*Dataset records*:
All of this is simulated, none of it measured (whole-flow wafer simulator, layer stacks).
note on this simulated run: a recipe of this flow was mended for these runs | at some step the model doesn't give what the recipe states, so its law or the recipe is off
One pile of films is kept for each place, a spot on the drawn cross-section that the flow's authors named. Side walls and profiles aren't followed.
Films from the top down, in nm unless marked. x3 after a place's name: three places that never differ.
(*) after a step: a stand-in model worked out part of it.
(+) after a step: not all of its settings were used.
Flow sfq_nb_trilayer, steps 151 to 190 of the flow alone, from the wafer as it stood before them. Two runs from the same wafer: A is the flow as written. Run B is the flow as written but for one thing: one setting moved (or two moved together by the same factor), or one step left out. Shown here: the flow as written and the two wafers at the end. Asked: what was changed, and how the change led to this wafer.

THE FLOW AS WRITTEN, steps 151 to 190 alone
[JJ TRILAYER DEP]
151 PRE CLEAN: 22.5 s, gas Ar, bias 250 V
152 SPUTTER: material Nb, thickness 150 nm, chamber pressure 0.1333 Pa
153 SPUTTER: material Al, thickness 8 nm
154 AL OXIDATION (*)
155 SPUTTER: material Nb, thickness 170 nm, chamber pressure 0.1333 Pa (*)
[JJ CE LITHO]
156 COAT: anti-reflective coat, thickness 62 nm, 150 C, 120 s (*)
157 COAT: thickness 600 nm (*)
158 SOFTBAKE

*Task item*:
An exact transcription of the lines from the start of the listing through the line bearing "(+) after a" is the whole answer.

*Written response*:
All of this is simulated, none of it measured (whole-flow wafer simulator, layer stacks).
note on this simulated run: a recipe of this flow was mended for these runs | at some step the model doesn't give what the recipe states, so its law or the recipe is off
One pile of films is kept for each place, a spot on the drawn cross-section that the flow's authors named. Side walls and profiles aren't followed.
Films from the top down, in nm unless marked. x3 after a place's name: three places that never differ.
(*) after a step: a stand-in model worked out part of it.
(+) after a step: not all of its settings were used.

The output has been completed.